START SOURCE INFORMATION
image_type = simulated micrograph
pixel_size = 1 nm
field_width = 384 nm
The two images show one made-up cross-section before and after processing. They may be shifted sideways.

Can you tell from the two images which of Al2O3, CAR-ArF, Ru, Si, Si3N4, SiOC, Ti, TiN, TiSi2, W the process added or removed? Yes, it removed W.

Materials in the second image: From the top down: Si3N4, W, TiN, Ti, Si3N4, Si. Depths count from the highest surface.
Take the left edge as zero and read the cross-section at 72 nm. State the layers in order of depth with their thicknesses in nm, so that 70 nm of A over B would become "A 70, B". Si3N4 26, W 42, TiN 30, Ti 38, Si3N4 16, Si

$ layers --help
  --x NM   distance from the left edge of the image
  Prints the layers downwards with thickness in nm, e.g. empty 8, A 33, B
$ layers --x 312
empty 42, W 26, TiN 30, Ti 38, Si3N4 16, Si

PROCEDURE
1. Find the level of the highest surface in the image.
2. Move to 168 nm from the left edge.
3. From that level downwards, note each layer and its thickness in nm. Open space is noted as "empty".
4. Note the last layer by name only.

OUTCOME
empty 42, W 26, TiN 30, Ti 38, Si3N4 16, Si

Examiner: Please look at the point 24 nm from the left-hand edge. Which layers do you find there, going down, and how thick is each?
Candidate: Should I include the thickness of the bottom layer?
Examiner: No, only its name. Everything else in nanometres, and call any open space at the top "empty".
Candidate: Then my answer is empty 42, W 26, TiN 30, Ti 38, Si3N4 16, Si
END SOURCE INFORMATION

--- REQUIREMENT ---
Copy out only the lines of the records above from the one with "of the image" through the one with "3. From that", exactly as they stand, both included.

--- EXERCISE ANSWER ---
  --x NM   distance from the left edge of the image
  Prints the layers downwards with thickness in nm, e.g. empty 8, A 33, B
$ layers --x 312
empty 42, W 26, TiN 30, Ti 38, Si3N4 16, Si

PROCEDURE
1. Find the level of the highest surface in the image.
2. Move to 168 nm from the left edge.
3. From that level downwards, note each layer and its thickness in nm. Open space is noted as "empty".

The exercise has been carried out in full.